### Exercise
From the opening line of the records through the line bearing "Known at the", set down every line exactly.

+---+

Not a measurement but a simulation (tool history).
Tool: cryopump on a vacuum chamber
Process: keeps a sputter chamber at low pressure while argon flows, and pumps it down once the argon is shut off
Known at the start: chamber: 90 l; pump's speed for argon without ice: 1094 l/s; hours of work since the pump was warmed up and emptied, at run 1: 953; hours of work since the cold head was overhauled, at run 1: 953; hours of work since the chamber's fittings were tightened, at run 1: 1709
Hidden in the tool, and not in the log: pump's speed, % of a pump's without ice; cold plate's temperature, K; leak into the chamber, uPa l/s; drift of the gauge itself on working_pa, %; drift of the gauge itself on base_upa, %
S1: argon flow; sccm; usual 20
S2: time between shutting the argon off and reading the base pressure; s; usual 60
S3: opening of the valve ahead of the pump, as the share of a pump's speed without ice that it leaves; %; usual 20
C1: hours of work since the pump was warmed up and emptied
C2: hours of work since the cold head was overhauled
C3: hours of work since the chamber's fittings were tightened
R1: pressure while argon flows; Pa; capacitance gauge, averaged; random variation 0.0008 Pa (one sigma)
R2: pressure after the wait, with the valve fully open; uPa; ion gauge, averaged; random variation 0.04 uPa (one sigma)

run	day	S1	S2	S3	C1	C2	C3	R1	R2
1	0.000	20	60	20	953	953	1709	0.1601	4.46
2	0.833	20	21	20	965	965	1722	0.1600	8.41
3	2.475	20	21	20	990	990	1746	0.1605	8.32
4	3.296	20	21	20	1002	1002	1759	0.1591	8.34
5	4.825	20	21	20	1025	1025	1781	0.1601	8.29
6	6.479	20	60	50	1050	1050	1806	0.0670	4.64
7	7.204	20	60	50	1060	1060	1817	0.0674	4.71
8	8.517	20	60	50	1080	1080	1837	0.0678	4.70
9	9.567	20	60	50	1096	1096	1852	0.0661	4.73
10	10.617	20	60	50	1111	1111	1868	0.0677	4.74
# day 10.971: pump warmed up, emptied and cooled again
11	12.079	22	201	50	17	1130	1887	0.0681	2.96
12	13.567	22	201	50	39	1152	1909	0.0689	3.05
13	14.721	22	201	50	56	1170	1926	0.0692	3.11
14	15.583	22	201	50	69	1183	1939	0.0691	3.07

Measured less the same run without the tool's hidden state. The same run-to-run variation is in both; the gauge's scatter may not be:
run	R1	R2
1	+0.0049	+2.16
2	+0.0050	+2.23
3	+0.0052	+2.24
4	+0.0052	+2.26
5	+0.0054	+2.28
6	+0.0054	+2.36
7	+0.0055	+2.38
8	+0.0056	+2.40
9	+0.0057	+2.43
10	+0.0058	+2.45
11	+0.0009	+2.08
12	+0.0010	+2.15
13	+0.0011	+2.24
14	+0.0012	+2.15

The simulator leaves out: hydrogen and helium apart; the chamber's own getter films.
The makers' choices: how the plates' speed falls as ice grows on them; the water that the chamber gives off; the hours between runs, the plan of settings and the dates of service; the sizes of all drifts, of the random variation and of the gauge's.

+---+

### Task output
Not a measurement but a simulation (tool history).
Tool: cryopump on a vacuum chamber
Process: keeps a sputter chamber at low pressure while argon flows, and pumps it down once the argon is shut off
Known at the start: chamber: 90 l; pump's speed for argon without ice: 1094 l/s; hours of work since the pump was warmed up and emptied, at run 1: 953; hours of work since the cold head was overhauled, at run 1: 953; hours of work since the chamber's fittings were tightened, at run 1: 1709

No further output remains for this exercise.